# [Task item]
For the material that follows, return exactly the lines from the one with "This is a process" through the one with "Displayed cross-section: cut, width", both ends included.

Available data Block Start

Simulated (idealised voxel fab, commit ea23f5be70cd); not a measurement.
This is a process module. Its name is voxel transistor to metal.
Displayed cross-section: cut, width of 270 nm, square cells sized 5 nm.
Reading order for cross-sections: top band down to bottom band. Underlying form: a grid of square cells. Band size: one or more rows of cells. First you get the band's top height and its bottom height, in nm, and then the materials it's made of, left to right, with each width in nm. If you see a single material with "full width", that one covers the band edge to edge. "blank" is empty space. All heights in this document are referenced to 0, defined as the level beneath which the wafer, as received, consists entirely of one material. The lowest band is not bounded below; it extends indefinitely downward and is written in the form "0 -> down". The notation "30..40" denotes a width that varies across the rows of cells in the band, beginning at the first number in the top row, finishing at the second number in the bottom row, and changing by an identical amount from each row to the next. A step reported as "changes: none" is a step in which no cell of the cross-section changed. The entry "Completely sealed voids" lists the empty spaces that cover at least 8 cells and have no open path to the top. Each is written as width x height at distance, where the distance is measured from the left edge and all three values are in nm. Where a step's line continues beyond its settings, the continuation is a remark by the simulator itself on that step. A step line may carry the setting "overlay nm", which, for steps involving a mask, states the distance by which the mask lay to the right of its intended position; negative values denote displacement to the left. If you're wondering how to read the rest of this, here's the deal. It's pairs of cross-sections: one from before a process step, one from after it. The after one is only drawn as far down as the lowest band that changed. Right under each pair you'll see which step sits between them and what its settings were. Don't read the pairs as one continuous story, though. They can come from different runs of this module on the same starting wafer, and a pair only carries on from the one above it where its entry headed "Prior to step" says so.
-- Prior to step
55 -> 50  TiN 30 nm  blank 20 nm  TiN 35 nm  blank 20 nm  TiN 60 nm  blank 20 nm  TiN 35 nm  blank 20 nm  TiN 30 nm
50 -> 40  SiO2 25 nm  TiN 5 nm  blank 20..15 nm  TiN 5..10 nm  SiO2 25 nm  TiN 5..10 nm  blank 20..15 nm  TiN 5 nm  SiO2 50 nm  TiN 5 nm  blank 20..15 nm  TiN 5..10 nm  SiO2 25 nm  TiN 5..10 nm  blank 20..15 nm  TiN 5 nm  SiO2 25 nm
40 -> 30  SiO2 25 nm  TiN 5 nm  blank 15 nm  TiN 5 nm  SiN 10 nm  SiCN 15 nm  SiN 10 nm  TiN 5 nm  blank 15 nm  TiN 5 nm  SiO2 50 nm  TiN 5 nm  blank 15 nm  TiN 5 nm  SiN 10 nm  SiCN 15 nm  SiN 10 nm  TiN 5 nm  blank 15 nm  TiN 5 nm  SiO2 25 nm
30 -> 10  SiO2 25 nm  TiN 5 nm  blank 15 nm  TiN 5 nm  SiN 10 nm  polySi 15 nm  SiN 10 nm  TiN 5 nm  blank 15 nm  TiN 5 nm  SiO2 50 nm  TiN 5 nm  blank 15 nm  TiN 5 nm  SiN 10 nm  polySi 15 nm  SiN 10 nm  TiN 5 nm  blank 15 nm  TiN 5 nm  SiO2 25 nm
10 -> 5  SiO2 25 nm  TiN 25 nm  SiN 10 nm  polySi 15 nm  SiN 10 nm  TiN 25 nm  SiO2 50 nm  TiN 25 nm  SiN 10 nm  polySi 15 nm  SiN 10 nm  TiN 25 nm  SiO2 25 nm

Available data Block End

# [Exercise response]
This is a process module. Its name is voxel transistor to metal.
Displayed cross-section: cut, width of 270 nm, square cells sized 5 nm.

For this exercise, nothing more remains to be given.